**Work task:** Somewhere below, one line contains "One pile of" and a later line contains "(+) after a". Output those two lines and everything between them exactly, and nothing else.

**Supplied entries:**
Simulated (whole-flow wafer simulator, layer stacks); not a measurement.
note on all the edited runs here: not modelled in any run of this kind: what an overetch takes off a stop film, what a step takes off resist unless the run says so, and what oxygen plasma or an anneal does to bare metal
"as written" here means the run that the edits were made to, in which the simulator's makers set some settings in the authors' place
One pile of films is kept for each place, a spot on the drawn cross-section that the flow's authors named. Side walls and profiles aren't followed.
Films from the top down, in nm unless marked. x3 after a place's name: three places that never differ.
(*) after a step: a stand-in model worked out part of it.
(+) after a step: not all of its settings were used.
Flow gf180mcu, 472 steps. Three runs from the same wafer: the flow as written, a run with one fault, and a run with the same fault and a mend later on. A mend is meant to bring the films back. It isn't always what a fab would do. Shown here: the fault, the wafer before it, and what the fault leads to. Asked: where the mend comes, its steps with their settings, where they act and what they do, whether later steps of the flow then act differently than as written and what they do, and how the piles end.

**Answer box:**
One pile of films is kept for each place, a spot on the drawn cross-section that the flow's authors named. Side walls and profiles aren't followed.
Films from the top down, in nm unless marked. x3 after a place's name: three places that never differ.
(*) after a step: a stand-in model worked out part of it.
(+) after a step: not all of its settings were used.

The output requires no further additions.